Requirement:
Each entry below should be printed exactly as given.

Data supplied:
[Start of Attachment]
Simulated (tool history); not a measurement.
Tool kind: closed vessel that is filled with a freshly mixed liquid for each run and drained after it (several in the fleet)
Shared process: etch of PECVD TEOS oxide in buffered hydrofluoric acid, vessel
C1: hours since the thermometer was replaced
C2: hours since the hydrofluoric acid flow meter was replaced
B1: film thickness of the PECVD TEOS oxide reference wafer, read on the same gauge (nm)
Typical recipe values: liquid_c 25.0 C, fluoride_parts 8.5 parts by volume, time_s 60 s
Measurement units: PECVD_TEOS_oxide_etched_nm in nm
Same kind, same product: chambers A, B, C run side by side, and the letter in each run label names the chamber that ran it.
[End of Attachment]

Task solution:
Simulated (tool history); not a measurement.
Tool kind: closed vessel that is filled with a freshly mixed liquid for each run and drained after it (several in the fleet)
Shared process: etch of PECVD TEOS oxide in buffered hydrofluoric acid, vessel
C1: hours since the thermometer was replaced
C2: hours since the hydrofluoric acid flow meter was replaced
B1: film thickness of the PECVD TEOS oxide reference wafer, read on the same gauge (nm)
Typical recipe values: liquid_c 25.0 C, fluoride_parts 8.5 parts by volume, time_s 60 s
Measurement units: PECVD_TEOS_oxide_etched_nm in nm
Same kind, same product: chambers A, B, C run side by side, and the letter in each run label names the chamber that ran it.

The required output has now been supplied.